######
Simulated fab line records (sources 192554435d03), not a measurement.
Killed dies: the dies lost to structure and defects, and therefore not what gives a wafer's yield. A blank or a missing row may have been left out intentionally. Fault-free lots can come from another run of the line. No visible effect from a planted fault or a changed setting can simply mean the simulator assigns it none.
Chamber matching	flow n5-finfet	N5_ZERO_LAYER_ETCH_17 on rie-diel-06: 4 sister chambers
######

* **ACTIVITY**
Top to bottom, set down the entries above word for word.

* **TASK OUTPUT**
Simulated fab line records (sources 192554435d03), not a measurement.
Killed dies: the dies lost to structure and defects, and therefore not what gives a wafer's yield. A blank or a missing row may have been left out intentionally. Fault-free lots can come from another run of the line. No visible effect from a planted fault or a changed setting can simply mean the simulator assigns it none.
Chamber matching	flow n5-finfet	N5_ZERO_LAYER_ETCH_17 on rie-diel-06: 4 sister chambers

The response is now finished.